__GIVEN RECORDS__.
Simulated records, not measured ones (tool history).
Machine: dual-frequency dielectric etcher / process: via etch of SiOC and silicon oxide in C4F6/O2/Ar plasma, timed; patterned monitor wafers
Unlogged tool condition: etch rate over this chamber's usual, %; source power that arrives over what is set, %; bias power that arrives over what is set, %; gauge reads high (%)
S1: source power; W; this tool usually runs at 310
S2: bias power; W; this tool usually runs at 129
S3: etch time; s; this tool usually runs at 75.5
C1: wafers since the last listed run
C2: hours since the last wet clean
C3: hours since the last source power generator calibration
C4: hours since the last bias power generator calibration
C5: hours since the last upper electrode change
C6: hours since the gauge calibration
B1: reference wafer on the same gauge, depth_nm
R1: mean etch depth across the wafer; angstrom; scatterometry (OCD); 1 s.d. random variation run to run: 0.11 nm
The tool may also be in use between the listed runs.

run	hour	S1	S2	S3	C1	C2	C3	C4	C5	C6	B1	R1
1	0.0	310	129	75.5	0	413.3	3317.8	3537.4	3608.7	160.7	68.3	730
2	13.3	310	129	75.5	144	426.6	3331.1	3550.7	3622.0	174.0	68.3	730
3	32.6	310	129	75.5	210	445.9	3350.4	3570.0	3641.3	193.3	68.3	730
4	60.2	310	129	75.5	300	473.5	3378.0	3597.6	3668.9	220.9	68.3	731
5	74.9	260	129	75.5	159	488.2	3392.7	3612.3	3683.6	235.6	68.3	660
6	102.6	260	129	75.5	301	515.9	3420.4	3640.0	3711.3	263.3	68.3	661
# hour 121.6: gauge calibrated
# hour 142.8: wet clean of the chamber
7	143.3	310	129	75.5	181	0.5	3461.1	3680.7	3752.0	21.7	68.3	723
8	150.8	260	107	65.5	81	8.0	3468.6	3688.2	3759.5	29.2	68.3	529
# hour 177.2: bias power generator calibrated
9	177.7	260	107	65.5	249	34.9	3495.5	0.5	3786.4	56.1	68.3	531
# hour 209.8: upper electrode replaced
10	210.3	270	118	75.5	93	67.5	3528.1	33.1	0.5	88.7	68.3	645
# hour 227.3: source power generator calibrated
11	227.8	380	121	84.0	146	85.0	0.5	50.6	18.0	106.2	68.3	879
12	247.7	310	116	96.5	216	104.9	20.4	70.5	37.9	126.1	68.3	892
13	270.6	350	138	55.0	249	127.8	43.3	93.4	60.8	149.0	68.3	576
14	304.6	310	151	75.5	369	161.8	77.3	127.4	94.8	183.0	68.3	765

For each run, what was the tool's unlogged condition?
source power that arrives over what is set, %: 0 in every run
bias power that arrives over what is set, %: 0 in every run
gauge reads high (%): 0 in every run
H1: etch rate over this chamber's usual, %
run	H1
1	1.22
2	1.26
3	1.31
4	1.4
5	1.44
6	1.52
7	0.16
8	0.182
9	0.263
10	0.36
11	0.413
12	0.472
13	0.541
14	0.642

__ASSIGNMENT__.
With the line holding "Machine: dual-frequency dielectric" as the first and the line holding "S1: source power;" as the last, please transcribe exactly the lines of the material above in that range and nothing else.

__RESULT__.
Machine: dual-frequency dielectric etcher / process: via etch of SiOC and silicon oxide in C4F6/O2/Ar plasma, timed; patterned monitor wafers
Unlogged tool condition: etch rate over this chamber's usual, %; source power that arrives over what is set, %; bias power that arrives over what is set, %; gauge reads high (%)
S1: source power; W; this tool usually runs at 310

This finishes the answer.